◆ **Requirement**
Quote the listing below word for word, stopping after the line that contains "(+) after a".

◆ **Excerpted data**
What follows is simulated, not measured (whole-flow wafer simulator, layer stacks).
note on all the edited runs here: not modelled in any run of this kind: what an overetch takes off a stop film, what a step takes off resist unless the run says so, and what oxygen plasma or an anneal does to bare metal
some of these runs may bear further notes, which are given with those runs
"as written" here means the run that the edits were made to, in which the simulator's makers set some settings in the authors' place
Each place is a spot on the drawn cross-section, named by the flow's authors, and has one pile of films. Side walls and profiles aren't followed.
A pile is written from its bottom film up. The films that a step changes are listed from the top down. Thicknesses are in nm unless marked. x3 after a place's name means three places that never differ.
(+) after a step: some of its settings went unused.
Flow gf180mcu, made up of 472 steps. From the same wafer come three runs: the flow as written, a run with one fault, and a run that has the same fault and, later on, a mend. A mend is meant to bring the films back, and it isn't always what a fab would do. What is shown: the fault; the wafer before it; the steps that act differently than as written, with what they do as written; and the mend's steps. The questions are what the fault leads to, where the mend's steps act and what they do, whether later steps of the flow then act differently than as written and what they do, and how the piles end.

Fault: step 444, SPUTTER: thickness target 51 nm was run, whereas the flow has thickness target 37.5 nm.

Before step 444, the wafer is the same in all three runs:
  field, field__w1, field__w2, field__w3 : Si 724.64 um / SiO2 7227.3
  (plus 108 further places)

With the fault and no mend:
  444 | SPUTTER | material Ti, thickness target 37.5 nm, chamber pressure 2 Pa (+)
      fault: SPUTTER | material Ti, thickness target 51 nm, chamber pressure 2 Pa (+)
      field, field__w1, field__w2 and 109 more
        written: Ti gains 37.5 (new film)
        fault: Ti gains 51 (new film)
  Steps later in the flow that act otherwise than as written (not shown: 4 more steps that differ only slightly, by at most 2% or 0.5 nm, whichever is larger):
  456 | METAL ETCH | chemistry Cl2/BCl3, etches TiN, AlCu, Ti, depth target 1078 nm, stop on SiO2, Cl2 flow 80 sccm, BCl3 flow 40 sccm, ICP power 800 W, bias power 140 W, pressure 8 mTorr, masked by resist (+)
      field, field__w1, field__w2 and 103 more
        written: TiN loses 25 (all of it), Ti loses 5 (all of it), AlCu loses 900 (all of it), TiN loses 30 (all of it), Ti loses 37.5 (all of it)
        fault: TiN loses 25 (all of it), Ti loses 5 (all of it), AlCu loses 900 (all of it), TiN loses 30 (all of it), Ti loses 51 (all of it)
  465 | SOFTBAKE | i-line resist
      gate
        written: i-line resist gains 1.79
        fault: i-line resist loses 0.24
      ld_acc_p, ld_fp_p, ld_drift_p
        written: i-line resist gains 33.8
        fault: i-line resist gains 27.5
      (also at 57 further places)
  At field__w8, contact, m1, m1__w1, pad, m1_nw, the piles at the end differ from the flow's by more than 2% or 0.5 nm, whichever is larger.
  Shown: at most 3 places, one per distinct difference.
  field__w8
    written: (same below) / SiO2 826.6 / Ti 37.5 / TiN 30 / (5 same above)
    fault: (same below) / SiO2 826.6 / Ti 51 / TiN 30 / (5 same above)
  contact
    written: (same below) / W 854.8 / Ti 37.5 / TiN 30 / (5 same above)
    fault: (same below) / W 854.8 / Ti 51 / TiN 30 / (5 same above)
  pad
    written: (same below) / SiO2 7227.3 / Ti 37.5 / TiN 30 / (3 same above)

◆ **Written answer**
What follows is simulated, not measured (whole-flow wafer simulator, layer stacks).
note on all the edited runs here: not modelled in any run of this kind: what an overetch takes off a stop film, what a step takes off resist unless the run says so, and what oxygen plasma or an anneal does to bare metal
some of these runs may bear further notes, which are given with those runs
"as written" here means the run that the edits were made to, in which the simulator's makers set some settings in the authors' place
Each place is a spot on the drawn cross-section, named by the flow's authors, and has one pile of films. Side walls and profiles aren't followed.
A pile is written from its bottom film up. The films that a step changes are listed from the top down. Thicknesses are in nm unless marked. x3 after a place's name means three places that never differ.
(+) after a step: some of its settings went unused.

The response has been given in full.